## Work item:
Copy every line of the material precisely.

+++ Data records +++

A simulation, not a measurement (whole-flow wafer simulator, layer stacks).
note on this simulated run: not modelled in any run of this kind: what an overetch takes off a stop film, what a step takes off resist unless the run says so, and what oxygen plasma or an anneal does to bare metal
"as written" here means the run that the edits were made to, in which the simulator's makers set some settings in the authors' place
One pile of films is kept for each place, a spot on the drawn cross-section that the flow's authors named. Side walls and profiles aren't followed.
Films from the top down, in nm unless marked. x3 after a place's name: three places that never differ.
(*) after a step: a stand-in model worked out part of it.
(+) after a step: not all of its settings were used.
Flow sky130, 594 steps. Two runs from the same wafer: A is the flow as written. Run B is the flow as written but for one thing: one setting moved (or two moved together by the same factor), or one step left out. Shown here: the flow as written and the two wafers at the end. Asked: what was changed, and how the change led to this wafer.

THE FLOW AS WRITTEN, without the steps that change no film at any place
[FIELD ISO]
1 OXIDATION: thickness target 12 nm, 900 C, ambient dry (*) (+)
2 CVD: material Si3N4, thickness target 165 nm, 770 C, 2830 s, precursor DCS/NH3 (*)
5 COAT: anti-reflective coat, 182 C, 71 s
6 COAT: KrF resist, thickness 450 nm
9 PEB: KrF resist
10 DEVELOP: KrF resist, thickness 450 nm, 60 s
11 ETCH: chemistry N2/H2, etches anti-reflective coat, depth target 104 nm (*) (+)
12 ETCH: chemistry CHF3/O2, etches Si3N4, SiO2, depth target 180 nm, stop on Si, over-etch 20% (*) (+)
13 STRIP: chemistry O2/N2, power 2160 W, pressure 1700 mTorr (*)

+++

## Result:
A simulation, not a measurement (whole-flow wafer simulator, layer stacks).
note on this simulated run: not modelled in any run of this kind: what an overetch takes off a stop film, what a step takes off resist unless the run says so, and what oxygen plasma or an anneal does to bare metal
"as written" here means the run that the edits were made to, in which the simulator's makers set some settings in the authors' place
One pile of films is kept for each place, a spot on the drawn cross-section that the flow's authors named. Side walls and profiles aren't followed.
Films from the top down, in nm unless marked. x3 after a place's name: three places that never differ.
(*) after a step: a stand-in model worked out part of it.
(+) after a step: not all of its settings were used.
Flow sky130, 594 steps. Two runs from the same wafer: A is the flow as written. Run B is the flow as written but for one thing: one setting moved (or two moved together by the same factor), or one step left out. Shown here: the flow as written and the two wafers at the end. Asked: what was changed, and how the change led to this wafer.

THE FLOW AS WRITTEN, without the steps that change no film at any place
[FIELD ISO]
1 OXIDATION: thickness target 12 nm, 900 C, ambient dry (*) (+)
2 CVD: material Si3N4, thickness target 165 nm, 770 C, 2830 s, precursor DCS/NH3 (*)
5 COAT: anti-reflective coat, 182 C, 71 s
6 COAT: KrF resist, thickness 450 nm
9 PEB: KrF resist
10 DEVELOP: KrF resist, thickness 450 nm, 60 s
11 ETCH: chemistry N2/H2, etches anti-reflective coat, depth target 104 nm (*) (+)
12 ETCH: chemistry CHF3/O2, etches Si3N4, SiO2, depth target 180 nm, stop on Si, over-etch 20% (*) (+)
13 STRIP: chemistry O2/N2, power 2160 W, pressure 1700 mTorr (*)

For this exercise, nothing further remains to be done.